◆ **Supplied records**
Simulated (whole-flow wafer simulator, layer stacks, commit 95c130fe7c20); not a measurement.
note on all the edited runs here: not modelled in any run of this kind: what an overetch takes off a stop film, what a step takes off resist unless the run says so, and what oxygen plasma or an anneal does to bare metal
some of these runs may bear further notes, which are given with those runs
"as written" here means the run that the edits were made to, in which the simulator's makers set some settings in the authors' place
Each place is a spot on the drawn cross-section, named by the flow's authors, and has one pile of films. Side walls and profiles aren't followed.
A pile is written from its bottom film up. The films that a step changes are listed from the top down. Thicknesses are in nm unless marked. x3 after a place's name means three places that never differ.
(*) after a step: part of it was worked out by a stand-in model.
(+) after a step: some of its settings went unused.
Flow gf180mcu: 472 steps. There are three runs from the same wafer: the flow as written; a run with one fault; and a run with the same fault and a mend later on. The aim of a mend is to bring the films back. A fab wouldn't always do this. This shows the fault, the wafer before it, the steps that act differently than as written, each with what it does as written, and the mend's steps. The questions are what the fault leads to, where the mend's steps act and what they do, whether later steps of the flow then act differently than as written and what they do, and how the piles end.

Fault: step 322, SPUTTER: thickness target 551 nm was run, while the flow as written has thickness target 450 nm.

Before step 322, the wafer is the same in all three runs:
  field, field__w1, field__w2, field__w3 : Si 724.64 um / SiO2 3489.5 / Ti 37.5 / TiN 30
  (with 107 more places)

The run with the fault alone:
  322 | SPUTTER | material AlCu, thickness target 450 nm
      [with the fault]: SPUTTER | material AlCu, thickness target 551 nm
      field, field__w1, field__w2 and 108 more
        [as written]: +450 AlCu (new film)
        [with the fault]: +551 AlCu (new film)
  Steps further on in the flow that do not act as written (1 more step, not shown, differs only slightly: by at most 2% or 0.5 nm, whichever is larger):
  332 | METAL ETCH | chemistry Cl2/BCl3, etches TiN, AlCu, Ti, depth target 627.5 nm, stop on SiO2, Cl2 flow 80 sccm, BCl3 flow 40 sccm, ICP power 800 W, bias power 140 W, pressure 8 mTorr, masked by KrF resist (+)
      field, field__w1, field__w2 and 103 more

◆ **Brief**
All lines from the beginning of the entries through the line marked "Flow gf180mcu: 472" are to be output exactly; nothing else belongs in the answer.

◆ **Exercise response**
Simulated (whole-flow wafer simulator, layer stacks, commit 95c130fe7c20); not a measurement.
note on all the edited runs here: not modelled in any run of this kind: what an overetch takes off a stop film, what a step takes off resist unless the run says so, and what oxygen plasma or an anneal does to bare metal
some of these runs may bear further notes, which are given with those runs
"as written" here means the run that the edits were made to, in which the simulator's makers set some settings in the authors' place
Each place is a spot on the drawn cross-section, named by the flow's authors, and has one pile of films. Side walls and profiles aren't followed.
A pile is written from its bottom film up. The films that a step changes are listed from the top down. Thicknesses are in nm unless marked. x3 after a place's name means three places that never differ.
(*) after a step: part of it was worked out by a stand-in model.
(+) after a step: some of its settings went unused.
Flow gf180mcu: 472 steps. There are three runs from the same wafer: the flow as written; a run with one fault; and a run with the same fault and a mend later on. The aim of a mend is to bring the films back. A fab wouldn't always do this. This shows the fault, the wafer before it, the steps that act differently than as written, each with what it does as written, and the mend's steps. The questions are what the fault leads to, where the mend's steps act and what they do, whether later steps of the flow then act differently than as written and what they do, and how the piles end.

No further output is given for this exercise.